:: ACTION ITEM ::
Beginning with the opening line, set down each line of the material below exactly, stopping once the line with "liquid_c: temperature setpoint" is done.

········

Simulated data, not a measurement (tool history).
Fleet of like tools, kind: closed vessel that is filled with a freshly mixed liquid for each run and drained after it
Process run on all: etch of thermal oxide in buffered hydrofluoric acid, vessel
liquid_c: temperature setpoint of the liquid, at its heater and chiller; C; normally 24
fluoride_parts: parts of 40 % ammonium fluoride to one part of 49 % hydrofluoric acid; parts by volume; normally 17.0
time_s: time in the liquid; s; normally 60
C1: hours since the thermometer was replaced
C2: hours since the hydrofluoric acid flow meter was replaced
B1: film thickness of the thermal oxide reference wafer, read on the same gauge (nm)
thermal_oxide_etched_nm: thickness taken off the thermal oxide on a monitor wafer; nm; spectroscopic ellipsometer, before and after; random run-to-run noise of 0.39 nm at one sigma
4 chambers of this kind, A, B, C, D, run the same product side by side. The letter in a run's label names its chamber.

········

:: RESPONSE AREA ::
Simulated data, not a measurement (tool history).
Fleet of like tools, kind: closed vessel that is filled with a freshly mixed liquid for each run and drained after it
Process run on all: etch of thermal oxide in buffered hydrofluoric acid, vessel
liquid_c: temperature setpoint of the liquid, at its heater and chiller; C; normally 24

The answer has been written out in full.